Write the entries out again. Every character must match.

>>>>>

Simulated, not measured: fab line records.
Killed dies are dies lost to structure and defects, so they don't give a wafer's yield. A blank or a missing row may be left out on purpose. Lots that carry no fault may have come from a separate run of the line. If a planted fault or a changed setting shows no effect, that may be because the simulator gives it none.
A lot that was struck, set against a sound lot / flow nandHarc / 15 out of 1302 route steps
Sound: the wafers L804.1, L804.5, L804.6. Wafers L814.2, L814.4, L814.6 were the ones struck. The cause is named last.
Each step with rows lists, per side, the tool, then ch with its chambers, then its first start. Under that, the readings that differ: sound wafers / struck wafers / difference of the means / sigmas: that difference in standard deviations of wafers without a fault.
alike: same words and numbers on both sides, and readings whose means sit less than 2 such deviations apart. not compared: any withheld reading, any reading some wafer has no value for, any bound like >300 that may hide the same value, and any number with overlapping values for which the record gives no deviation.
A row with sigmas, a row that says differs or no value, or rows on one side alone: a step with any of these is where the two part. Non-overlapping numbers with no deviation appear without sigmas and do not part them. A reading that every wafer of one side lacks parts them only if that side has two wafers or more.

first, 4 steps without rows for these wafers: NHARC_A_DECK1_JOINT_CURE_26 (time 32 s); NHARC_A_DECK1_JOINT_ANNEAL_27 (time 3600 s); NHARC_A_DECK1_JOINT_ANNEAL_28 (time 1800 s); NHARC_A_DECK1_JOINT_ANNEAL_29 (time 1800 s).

<<<<<

**Your solution**:
Simulated, not measured: fab line records.
Killed dies are dies lost to structure and defects, so they don't give a wafer's yield. A blank or a missing row may be left out on purpose. Lots that carry no fault may have come from a separate run of the line. If a planted fault or a changed setting shows no effect, that may be because the simulator gives it none.
A lot that was struck, set against a sound lot / flow nandHarc / 15 out of 1302 route steps
Sound: the wafers L804.1, L804.5, L804.6. Wafers L814.2, L814.4, L814.6 were the ones struck. The cause is named last.
Each step with rows lists, per side, the tool, then ch with its chambers, then its first start. Under that, the readings that differ: sound wafers / struck wafers / difference of the means / sigmas: that difference in standard deviations of wafers without a fault.
alike: same words and numbers on both sides, and readings whose means sit less than 2 such deviations apart. not compared: any withheld reading, any reading some wafer has no value for, any bound like >300 that may hide the same value, and any number with overlapping values for which the record gives no deviation.
A row with sigmas, a row that says differs or no value, or rows on one side alone: a step with any of these is where the two part. Non-overlapping numbers with no deviation appear without sigmas and do not part them. A reading that every wafer of one side lacks parts them only if that side has two wafers or more.

first, 4 steps without rows for these wafers: NHARC_A_DECK1_JOINT_CURE_26 (time 32 s); NHARC_A_DECK1_JOINT_ANNEAL_27 (time 3600 s); NHARC_A_DECK1_JOINT_ANNEAL_28 (time 1800 s); NHARC_A_DECK1_JOINT_ANNEAL_29 (time 1800 s).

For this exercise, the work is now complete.